EXTRACTED INFORMATION =>
--------------------

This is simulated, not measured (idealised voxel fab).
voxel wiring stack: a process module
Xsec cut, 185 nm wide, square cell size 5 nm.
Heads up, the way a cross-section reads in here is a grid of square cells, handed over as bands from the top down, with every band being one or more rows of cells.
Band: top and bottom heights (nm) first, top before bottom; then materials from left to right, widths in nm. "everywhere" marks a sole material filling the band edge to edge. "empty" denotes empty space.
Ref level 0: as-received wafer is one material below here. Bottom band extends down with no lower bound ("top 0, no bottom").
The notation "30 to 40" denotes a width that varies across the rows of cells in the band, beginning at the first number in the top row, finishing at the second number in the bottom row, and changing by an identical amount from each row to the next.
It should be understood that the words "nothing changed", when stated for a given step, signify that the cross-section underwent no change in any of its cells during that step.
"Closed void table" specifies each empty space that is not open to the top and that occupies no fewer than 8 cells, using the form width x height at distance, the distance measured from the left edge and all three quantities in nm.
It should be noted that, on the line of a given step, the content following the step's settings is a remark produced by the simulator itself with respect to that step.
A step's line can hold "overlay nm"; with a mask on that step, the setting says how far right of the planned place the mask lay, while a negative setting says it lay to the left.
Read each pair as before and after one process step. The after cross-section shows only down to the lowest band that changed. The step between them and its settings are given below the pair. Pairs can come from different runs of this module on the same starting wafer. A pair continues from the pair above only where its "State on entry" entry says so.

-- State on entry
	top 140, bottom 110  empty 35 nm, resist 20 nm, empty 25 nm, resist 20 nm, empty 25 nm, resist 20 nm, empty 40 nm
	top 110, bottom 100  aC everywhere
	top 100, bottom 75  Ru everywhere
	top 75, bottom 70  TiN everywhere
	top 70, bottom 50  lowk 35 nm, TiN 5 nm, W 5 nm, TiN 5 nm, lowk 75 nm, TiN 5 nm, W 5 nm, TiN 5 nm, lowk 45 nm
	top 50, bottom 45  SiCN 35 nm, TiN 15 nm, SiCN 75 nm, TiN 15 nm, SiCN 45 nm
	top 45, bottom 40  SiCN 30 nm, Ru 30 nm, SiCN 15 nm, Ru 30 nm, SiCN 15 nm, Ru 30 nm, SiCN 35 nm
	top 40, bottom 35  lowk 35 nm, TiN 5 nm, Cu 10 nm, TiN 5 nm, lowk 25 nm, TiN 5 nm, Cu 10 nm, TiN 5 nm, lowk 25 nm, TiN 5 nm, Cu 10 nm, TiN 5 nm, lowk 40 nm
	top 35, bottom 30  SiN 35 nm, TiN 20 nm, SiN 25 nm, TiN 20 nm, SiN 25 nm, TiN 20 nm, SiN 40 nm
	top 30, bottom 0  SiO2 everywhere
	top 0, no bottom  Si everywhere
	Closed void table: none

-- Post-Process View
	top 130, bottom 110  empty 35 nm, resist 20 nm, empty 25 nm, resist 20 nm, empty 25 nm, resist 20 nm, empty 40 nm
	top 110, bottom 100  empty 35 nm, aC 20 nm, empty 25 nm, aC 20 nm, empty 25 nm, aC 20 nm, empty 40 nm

--------------------

WORK TASK =>
As the answer, set down only the lines from the data above between the one holding "top 30, bottom" and the one holding "top 130, bottom", inclusive, exactly as they read.

EXPECTED ANSWER =>
	top 30, bottom 0  SiO2 everywhere
	top 0, no bottom  Si everywhere
	Closed void table: none

-- Post-Process View
	top 130, bottom 110  empty 35 nm, resist 20 nm, empty 25 nm, resist 20 nm, empty 25 nm, resist 20 nm, empty 40 nm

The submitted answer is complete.